Activity:
Output the data below line for line, exactly, up to and including the line where "25 -> 15 | SiO2=20" appears.

Provided data:
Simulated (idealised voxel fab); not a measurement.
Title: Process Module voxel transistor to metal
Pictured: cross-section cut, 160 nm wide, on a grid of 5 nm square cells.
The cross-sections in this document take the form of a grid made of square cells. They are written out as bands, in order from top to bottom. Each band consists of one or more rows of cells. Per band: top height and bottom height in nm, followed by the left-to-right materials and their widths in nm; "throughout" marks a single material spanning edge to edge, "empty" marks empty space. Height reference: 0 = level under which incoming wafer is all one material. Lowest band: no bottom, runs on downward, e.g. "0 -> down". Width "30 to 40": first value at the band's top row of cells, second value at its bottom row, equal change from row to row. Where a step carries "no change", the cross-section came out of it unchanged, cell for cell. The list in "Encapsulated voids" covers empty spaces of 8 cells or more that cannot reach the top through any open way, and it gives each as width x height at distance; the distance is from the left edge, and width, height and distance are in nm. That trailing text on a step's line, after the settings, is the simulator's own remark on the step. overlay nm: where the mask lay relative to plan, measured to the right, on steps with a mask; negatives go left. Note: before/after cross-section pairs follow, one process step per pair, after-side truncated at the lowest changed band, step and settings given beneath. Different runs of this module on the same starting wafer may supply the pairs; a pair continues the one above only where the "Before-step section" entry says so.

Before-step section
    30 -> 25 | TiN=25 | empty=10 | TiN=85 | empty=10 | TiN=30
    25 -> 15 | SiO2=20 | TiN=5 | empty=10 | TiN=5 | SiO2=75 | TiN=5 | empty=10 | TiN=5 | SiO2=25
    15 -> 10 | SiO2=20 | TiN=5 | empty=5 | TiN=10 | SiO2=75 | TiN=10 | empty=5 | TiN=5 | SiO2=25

Answer space:
Simulated (idealised voxel fab); not a measurement.
Title: Process Module voxel transistor to metal
Pictured: cross-section cut, 160 nm wide, on a grid of 5 nm square cells.
The cross-sections in this document take the form of a grid made of square cells. They are written out as bands, in order from top to bottom. Each band consists of one or more rows of cells. Per band: top height and bottom height in nm, followed by the left-to-right materials and their widths in nm; "throughout" marks a single material spanning edge to edge, "empty" marks empty space. Height reference: 0 = level under which incoming wafer is all one material. Lowest band: no bottom, runs on downward, e.g. "0 -> down". Width "30 to 40": first value at the band's top row of cells, second value at its bottom row, equal change from row to row. Where a step carries "no change", the cross-section came out of it unchanged, cell for cell. The list in "Encapsulated voids" covers empty spaces of 8 cells or more that cannot reach the top through any open way, and it gives each as width x height at distance; the distance is from the left edge, and width, height and distance are in nm. That trailing text on a step's line, after the settings, is the simulator's own remark on the step. overlay nm: where the mask lay relative to plan, measured to the right, on steps with a mask; negatives go left. Note: before/after cross-section pairs follow, one process step per pair, after-side truncated at the lowest changed band, step and settings given beneath. Different runs of this module on the same starting wafer may supply the pairs; a pair continues the one above only where the "Before-step section" entry says so.

Before-step section
    30 -> 25 | TiN=25 | empty=10 | TiN=85 | empty=10 | TiN=30
    25 -> 15 | SiO2=20 | TiN=5 | empty=10 | TiN=5 | SiO2=75 | TiN=5 | empty=10 | TiN=5 | SiO2=25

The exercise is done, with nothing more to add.